Nothing beyond the line containing "step 14, EXPOSE (photomask CONT) (*)" should be printed; print each line exactly from the first line of the listing below through it.

+===+

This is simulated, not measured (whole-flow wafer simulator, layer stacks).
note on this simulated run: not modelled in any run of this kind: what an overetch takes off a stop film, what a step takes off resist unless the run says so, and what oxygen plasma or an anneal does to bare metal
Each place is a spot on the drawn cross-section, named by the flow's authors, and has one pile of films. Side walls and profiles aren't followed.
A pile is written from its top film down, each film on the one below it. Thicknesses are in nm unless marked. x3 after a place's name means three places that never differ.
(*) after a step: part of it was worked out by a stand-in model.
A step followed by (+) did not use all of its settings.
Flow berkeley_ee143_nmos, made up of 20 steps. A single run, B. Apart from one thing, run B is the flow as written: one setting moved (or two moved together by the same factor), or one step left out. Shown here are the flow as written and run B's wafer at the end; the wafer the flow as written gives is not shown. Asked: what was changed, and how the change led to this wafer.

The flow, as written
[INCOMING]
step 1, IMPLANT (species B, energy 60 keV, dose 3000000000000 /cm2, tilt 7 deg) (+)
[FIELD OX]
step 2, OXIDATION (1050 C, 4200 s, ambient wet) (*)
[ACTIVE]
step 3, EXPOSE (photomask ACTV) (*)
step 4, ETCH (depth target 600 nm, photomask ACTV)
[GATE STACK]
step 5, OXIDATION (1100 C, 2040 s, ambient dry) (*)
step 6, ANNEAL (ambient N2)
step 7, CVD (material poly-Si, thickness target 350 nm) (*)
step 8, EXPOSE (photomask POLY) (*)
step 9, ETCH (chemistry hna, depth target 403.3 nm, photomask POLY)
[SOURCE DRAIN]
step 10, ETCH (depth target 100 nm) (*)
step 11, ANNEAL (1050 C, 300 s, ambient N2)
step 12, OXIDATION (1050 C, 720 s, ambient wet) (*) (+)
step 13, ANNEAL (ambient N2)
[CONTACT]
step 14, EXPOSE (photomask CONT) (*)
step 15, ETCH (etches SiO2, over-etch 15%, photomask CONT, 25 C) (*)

+===+

• YOUR RESPONSE
This is simulated, not measured (whole-flow wafer simulator, layer stacks).
note on this simulated run: not modelled in any run of this kind: what an overetch takes off a stop film, what a step takes off resist unless the run says so, and what oxygen plasma or an anneal does to bare metal
Each place is a spot on the drawn cross-section, named by the flow's authors, and has one pile of films. Side walls and profiles aren't followed.
A pile is written from its top film down, each film on the one below it. Thicknesses are in nm unless marked. x3 after a place's name means three places that never differ.
(*) after a step: part of it was worked out by a stand-in model.
A step followed by (+) did not use all of its settings.
Flow berkeley_ee143_nmos, made up of 20 steps. A single run, B. Apart from one thing, run B is the flow as written: one setting moved (or two moved together by the same factor), or one step left out. Shown here are the flow as written and run B's wafer at the end; the wafer the flow as written gives is not shown. Asked: what was changed, and how the change led to this wafer.

The flow, as written
[INCOMING]
step 1, IMPLANT (species B, energy 60 keV, dose 3000000000000 /cm2, tilt 7 deg) (+)
[FIELD OX]
step 2, OXIDATION (1050 C, 4200 s, ambient wet) (*)
[ACTIVE]
step 3, EXPOSE (photomask ACTV) (*)
step 4, ETCH (depth target 600 nm, photomask ACTV)
[GATE STACK]
step 5, OXIDATION (1100 C, 2040 s, ambient dry) (*)
step 6, ANNEAL (ambient N2)
step 7, CVD (material poly-Si, thickness target 350 nm) (*)
step 8, EXPOSE (photomask POLY) (*)
step 9, ETCH (chemistry hna, depth target 403.3 nm, photomask POLY)
[SOURCE DRAIN]
step 10, ETCH (depth target 100 nm) (*)
step 11, ANNEAL (1050 C, 300 s, ambient N2)
step 12, OXIDATION (1050 C, 720 s, ambient wet) (*) (+)
step 13, ANNEAL (ambient N2)
[CONTACT]
step 14, EXPOSE (photomask CONT) (*)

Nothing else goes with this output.